*** Listed records Section Begins ***

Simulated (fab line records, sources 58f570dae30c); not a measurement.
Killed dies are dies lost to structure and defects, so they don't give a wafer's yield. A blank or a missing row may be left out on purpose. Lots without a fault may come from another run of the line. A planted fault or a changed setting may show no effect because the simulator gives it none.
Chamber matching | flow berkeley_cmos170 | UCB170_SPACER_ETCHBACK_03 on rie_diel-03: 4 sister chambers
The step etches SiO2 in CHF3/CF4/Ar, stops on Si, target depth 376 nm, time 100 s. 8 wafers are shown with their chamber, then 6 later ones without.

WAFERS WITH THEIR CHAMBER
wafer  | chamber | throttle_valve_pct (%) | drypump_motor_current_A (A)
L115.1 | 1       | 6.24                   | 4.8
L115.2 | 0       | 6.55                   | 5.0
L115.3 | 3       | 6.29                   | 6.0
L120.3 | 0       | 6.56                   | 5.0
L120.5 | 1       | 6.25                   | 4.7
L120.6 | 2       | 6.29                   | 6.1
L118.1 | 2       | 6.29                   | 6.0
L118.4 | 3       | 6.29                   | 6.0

*** Listed records Section Ends ***

## Assignment:
Retype all the material exactly as shown.

## Written solution:
Simulated (fab line records, sources 58f570dae30c); not a measurement.
Killed dies are dies lost to structure and defects, so they don't give a wafer's yield. A blank or a missing row may be left out on purpose. Lots without a fault may come from another run of the line. A planted fault or a changed setting may show no effect because the simulator gives it none.
Chamber matching | flow berkeley_cmos170 | UCB170_SPACER_ETCHBACK_03 on rie_diel-03: 4 sister chambers
The step etches SiO2 in CHF3/CF4/Ar, stops on Si, target depth 376 nm, time 100 s. 8 wafers are shown with their chamber, then 6 later ones without.

WAFERS WITH THEIR CHAMBER
wafer  | chamber | throttle_valve_pct (%) | drypump_motor_current_A (A)
L115.1 | 1       | 6.24                   | 4.8
L115.2 | 0       | 6.55                   | 5.0
L115.3 | 3       | 6.29                   | 6.0
L120.3 | 0       | 6.56                   | 5.0
L120.5 | 1       | 6.25                   | 4.7
L120.6 | 2       | 6.29                   | 6.1
L118.1 | 2       | 6.29                   | 6.0
L118.4 | 3       | 6.29                   | 6.0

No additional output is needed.